# Activity
Write the records out again, exactly.

-- -- --

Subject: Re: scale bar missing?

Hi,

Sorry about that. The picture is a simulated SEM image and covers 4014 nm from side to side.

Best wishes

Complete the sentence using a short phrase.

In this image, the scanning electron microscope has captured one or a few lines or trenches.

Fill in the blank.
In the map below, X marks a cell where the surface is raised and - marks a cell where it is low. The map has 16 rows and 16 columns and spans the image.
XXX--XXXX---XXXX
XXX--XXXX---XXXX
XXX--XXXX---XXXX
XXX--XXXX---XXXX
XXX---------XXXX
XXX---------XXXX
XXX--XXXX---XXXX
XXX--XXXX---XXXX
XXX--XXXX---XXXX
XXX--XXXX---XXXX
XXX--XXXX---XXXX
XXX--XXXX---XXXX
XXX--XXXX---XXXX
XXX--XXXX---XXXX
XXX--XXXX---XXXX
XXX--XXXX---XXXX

-- -- --

# Task result
Subject: Re: scale bar missing?

Hi,

Sorry about that. The picture is a simulated SEM image and covers 4014 nm from side to side.

Best wishes

Complete the sentence using a short phrase.

In this image, the scanning electron microscope has captured one or a few lines or trenches.

Fill in the blank.
In the map below, X marks a cell where the surface is raised and - marks a cell where it is low. The map has 16 rows and 16 columns and spans the image.
XXX--XXXX---XXXX
XXX--XXXX---XXXX
XXX--XXXX---XXXX
XXX--XXXX---XXXX
XXX---------XXXX
XXX---------XXXX
XXX--XXXX---XXXX
XXX--XXXX---XXXX
XXX--XXXX---XXXX
XXX--XXXX---XXXX
XXX--XXXX---XXXX
XXX--XXXX---XXXX
XXX--XXXX---XXXX
XXX--XXXX---XXXX
XXX--XXXX---XXXX
XXX--XXXX---XXXX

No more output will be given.